******

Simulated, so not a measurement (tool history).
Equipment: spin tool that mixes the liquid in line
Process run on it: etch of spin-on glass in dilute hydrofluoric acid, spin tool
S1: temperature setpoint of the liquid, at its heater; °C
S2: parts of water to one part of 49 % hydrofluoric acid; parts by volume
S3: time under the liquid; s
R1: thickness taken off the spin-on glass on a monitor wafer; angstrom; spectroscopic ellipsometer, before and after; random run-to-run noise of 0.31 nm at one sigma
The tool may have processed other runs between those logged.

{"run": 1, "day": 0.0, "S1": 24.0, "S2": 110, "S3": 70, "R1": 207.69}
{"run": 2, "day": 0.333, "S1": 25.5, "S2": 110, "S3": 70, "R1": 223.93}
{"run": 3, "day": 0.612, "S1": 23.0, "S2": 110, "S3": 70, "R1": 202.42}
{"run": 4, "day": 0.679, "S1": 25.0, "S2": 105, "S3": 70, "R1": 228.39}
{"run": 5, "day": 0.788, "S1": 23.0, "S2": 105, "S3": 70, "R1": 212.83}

******

* Exercise
Emit, unaltered, the lines from the top of the listing down through the line that holds "S3: time under the liquid; s"; emit nothing else.

* Expected answer
Simulated, so not a measurement (tool history).
Equipment: spin tool that mixes the liquid in line
Process run on it: etch of spin-on glass in dilute hydrofluoric acid, spin tool
S1: temperature setpoint of the liquid, at its heater; °C
S2: parts of water to one part of 49 % hydrofluoric acid; parts by volume
S3: time under the liquid; s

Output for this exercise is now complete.